Start of Block

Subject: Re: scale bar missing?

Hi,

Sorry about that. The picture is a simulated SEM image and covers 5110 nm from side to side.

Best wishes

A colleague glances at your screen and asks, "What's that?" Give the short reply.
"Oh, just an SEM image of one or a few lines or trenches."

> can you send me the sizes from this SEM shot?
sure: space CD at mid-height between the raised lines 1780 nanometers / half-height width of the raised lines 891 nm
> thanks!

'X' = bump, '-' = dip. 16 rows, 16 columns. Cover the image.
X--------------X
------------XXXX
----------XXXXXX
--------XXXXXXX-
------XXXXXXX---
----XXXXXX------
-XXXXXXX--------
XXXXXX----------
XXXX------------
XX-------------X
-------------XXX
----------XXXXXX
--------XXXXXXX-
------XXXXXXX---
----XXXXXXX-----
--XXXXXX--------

End of Block

Line for line, set down the listing above again.

Your solution
Subject: Re: scale bar missing?

Hi,

Sorry about that. The picture is a simulated SEM image and covers 5110 nm from side to side.

Best wishes

A colleague glances at your screen and asks, "What's that?" Give the short reply.
"Oh, just an SEM image of one or a few lines or trenches."

> can you send me the sizes from this SEM shot?
sure: space CD at mid-height between the raised lines 1780 nanometers / half-height width of the raised lines 891 nm
> thanks!

'X' = bump, '-' = dip. 16 rows, 16 columns. Cover the image.
X--------------X
------------XXXX
----------XXXXXX
--------XXXXXXX-
------XXXXXXX---
----XXXXXX------
-XXXXXXX--------
XXXXXX----------
XXXX------------
XX-------------X
-------------XXX
----------XXXXXX
--------XXXXXXX-
------XXXXXXX---
----XXXXXXX-----
--XXXXXX--------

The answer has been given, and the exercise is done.